All that should come back is the lines of the data below from the one containing "10,2.021,270,1.01,1.13,1.17,1,37,12.622,13.897,13.227" to the one containing "E: misses by more than the last run did", inclusive, exactly as they stand.

[Opening DATA PROVIDED section]

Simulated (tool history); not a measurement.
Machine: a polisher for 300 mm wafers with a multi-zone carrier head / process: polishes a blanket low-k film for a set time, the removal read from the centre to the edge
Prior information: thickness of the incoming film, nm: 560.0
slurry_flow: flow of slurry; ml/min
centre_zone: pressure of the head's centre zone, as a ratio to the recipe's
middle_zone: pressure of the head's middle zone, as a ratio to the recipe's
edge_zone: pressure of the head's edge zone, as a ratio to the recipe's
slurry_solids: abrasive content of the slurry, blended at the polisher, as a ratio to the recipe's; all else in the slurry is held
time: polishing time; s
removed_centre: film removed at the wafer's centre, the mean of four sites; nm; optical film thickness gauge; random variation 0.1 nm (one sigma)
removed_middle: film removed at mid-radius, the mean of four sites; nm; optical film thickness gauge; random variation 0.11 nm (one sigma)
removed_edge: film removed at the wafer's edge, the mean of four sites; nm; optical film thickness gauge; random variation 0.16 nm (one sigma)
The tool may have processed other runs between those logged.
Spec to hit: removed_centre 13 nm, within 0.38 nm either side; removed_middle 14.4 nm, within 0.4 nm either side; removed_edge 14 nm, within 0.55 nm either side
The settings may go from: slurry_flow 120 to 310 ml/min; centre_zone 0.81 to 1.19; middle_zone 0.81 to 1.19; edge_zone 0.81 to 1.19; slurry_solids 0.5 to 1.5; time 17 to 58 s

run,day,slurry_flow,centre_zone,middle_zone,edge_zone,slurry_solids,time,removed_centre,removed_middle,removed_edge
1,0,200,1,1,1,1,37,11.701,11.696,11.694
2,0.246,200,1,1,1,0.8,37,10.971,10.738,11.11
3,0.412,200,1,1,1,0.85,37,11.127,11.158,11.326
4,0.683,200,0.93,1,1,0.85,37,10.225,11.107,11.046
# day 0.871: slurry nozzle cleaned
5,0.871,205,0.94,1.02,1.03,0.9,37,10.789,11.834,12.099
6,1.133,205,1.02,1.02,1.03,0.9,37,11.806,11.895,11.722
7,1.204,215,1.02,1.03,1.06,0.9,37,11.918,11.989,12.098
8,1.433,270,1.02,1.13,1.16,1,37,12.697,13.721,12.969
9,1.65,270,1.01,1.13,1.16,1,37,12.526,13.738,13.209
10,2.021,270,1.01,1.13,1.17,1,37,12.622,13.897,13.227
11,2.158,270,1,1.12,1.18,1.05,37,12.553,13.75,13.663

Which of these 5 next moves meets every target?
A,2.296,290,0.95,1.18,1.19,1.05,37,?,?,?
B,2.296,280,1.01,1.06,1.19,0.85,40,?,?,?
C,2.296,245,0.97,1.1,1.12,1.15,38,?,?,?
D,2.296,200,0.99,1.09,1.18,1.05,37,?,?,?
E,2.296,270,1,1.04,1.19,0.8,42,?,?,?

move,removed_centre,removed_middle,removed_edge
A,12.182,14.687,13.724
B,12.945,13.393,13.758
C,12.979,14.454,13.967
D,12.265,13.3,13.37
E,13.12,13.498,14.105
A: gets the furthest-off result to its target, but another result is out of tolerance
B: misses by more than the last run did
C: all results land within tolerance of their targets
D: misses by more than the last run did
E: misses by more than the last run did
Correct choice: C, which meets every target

[Closing DATA PROVIDED section]

◆ **RESPONSE BOX**:
10,2.021,270,1.01,1.13,1.17,1,37,12.622,13.897,13.227
11,2.158,270,1,1.12,1.18,1.05,37,12.553,13.75,13.663

Which of these 5 next moves meets every target?
A,2.296,290,0.95,1.18,1.19,1.05,37,?,?,?
B,2.296,280,1.01,1.06,1.19,0.85,40,?,?,?
C,2.296,245,0.97,1.1,1.12,1.15,38,?,?,?
D,2.296,200,0.99,1.09,1.18,1.05,37,?,?,?
E,2.296,270,1,1.04,1.19,0.8,42,?,?,?

move,removed_centre,removed_middle,removed_edge
A,12.182,14.687,13.724
B,12.945,13.393,13.758
C,12.979,14.454,13.967
D,12.265,13.3,13.37
E,13.12,13.498,14.105
A: gets the furthest-off result to its target, but another result is out of tolerance
B: misses by more than the last run did
C: all results land within tolerance of their targets
D: misses by more than the last run did
E: misses by more than the last run did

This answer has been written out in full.